§ Brief
I need the lines below from the one with "640.9 | 65.734 |" down to the one with "594.1 | 63.562 |" reproduced exactly, both ends included, and nothing else.

§ Data for review
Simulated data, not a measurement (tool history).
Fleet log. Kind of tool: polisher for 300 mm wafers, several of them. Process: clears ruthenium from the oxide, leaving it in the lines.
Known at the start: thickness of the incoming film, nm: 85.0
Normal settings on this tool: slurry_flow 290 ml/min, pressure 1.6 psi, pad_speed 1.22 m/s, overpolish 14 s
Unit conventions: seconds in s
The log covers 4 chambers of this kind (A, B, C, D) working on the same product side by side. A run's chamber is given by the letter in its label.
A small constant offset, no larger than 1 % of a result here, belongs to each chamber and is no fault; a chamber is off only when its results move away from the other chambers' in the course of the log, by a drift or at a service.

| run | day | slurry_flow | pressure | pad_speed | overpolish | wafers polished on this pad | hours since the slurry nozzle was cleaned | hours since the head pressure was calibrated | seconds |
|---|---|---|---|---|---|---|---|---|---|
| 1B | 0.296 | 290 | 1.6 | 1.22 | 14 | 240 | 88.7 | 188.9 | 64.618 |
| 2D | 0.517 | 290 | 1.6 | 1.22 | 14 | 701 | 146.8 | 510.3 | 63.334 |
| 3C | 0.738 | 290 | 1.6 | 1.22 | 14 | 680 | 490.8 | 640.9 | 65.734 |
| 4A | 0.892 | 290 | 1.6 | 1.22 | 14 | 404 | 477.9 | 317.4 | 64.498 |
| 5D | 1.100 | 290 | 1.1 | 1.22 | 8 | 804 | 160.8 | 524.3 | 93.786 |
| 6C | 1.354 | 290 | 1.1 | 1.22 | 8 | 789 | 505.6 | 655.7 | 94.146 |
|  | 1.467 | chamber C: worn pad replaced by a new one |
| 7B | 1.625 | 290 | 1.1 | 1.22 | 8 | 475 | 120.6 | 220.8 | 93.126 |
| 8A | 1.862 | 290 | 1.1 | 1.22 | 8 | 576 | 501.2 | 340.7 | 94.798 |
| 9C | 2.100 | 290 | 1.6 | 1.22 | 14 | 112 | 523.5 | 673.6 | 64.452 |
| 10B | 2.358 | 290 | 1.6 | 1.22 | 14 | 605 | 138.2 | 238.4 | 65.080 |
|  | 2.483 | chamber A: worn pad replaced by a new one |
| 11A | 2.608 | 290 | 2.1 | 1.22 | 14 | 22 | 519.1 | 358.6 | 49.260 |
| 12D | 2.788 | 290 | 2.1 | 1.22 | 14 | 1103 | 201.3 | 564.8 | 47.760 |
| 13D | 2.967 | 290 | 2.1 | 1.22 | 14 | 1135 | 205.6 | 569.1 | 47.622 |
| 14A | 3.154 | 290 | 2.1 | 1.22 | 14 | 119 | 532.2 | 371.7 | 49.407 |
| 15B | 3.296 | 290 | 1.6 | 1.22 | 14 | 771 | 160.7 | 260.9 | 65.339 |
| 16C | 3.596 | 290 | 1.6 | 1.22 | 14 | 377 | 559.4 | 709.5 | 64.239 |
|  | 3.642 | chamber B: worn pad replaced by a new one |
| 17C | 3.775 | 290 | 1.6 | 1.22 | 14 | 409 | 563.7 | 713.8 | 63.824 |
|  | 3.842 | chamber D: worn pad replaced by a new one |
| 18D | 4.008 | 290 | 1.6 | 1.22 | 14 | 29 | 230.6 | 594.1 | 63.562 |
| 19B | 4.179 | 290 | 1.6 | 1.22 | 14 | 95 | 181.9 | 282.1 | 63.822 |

§ Written solution
| 3C | 0.738 | 290 | 1.6 | 1.22 | 14 | 680 | 490.8 | 640.9 | 65.734 |
| 4A | 0.892 | 290 | 1.6 | 1.22 | 14 | 404 | 477.9 | 317.4 | 64.498 |
| 5D | 1.100 | 290 | 1.1 | 1.22 | 8 | 804 | 160.8 | 524.3 | 93.786 |
| 6C | 1.354 | 290 | 1.1 | 1.22 | 8 | 789 | 505.6 | 655.7 | 94.146 |
|  | 1.467 | chamber C: worn pad replaced by a new one |
| 7B | 1.625 | 290 | 1.1 | 1.22 | 8 | 475 | 120.6 | 220.8 | 93.126 |
| 8A | 1.862 | 290 | 1.1 | 1.22 | 8 | 576 | 501.2 | 340.7 | 94.798 |
| 9C | 2.100 | 290 | 1.6 | 1.22 | 14 | 112 | 523.5 | 673.6 | 64.452 |
| 10B | 2.358 | 290 | 1.6 | 1.22 | 14 | 605 | 138.2 | 238.4 | 65.080 |
|  | 2.483 | chamber A: worn pad replaced by a new one |
| 11A | 2.608 | 290 | 2.1 | 1.22 | 14 | 22 | 519.1 | 358.6 | 49.260 |
| 12D | 2.788 | 290 | 2.1 | 1.22 | 14 | 1103 | 201.3 | 564.8 | 47.760 |
| 13D | 2.967 | 290 | 2.1 | 1.22 | 14 | 1135 | 205.6 | 569.1 | 47.622 |
| 14A | 3.154 | 290 | 2.1 | 1.22 | 14 | 119 | 532.2 | 371.7 | 49.407 |
| 15B | 3.296 | 290 | 1.6 | 1.22 | 14 | 771 | 160.7 | 260.9 | 65.339 |
| 16C | 3.596 | 290 | 1.6 | 1.22 | 14 | 377 | 559.4 | 709.5 | 64.239 |
|  | 3.642 | chamber B: worn pad replaced by a new one |
| 17C | 3.775 | 290 | 1.6 | 1.22 | 14 | 409 | 563.7 | 713.8 | 63.824 |
|  | 3.842 | chamber D: worn pad replaced by a new one |
| 18D | 4.008 | 290 | 1.6 | 1.22 | 14 | 29 | 230.6 | 594.1 | 63.562 |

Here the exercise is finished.